=== Activity ===
Repeat the entries below exactly. Begin with the first line and end with the line that contains "3. SUSPECTS, AND WHAT RULES EACH OUT".

=== Supplied data ===
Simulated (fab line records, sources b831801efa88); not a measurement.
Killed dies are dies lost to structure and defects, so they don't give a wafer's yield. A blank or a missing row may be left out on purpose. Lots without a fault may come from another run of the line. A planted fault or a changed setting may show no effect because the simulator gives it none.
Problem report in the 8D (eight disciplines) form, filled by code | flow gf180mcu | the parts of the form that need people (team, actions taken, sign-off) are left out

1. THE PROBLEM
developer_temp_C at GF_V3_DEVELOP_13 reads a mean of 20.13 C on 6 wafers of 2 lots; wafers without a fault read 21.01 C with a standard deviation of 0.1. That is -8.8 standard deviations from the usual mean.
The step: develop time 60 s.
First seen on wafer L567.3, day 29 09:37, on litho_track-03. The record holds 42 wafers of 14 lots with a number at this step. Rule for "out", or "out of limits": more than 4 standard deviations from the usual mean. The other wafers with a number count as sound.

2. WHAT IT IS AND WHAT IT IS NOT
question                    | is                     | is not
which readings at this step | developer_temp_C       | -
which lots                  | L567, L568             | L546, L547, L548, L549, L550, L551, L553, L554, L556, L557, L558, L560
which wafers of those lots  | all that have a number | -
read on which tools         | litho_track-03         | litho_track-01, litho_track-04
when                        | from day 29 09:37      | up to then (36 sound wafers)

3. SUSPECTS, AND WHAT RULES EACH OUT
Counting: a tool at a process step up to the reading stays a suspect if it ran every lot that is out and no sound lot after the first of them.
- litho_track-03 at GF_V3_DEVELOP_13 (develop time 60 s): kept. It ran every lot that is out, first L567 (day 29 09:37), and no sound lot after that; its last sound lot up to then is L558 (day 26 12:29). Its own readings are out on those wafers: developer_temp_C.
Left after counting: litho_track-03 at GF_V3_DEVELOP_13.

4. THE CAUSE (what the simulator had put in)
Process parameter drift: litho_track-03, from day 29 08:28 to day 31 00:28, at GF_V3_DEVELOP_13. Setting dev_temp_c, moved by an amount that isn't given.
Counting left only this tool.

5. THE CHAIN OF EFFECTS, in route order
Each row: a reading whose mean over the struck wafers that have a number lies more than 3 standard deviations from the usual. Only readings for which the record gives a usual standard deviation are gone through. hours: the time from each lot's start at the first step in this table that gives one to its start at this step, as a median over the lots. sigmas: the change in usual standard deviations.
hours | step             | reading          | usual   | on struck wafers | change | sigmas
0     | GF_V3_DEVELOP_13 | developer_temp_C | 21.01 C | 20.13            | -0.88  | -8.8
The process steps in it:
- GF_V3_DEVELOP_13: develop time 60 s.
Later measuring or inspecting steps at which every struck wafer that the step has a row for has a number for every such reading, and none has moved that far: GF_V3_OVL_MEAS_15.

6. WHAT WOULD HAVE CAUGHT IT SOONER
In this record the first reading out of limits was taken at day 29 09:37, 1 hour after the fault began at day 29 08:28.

=== Worked solution ===
Simulated (fab line records, sources b831801efa88); not a measurement.
Killed dies are dies lost to structure and defects, so they don't give a wafer's yield. A blank or a missing row may be left out on purpose. Lots without a fault may come from another run of the line. A planted fault or a changed setting may show no effect because the simulator gives it none.
Problem report in the 8D (eight disciplines) form, filled by code | flow gf180mcu | the parts of the form that need people (team, actions taken, sign-off) are left out

1. THE PROBLEM
developer_temp_C at GF_V3_DEVELOP_13 reads a mean of 20.13 C on 6 wafers of 2 lots; wafers without a fault read 21.01 C with a standard deviation of 0.1. That is -8.8 standard deviations from the usual mean.
The step: develop time 60 s.
First seen on wafer L567.3, day 29 09:37, on litho_track-03. The record holds 42 wafers of 14 lots with a number at this step. Rule for "out", or "out of limits": more than 4 standard deviations from the usual mean. The other wafers with a number count as sound.

2. WHAT IT IS AND WHAT IT IS NOT
question                    | is                     | is not
which readings at this step | developer_temp_C       | -
which lots                  | L567, L568             | L546, L547, L548, L549, L550, L551, L553, L554, L556, L557, L558, L560
which wafers of those lots  | all that have a number | -
read on which tools         | litho_track-03         | litho_track-01, litho_track-04
when                        | from day 29 09:37      | up to then (36 sound wafers)

3. SUSPECTS, AND WHAT RULES EACH OUT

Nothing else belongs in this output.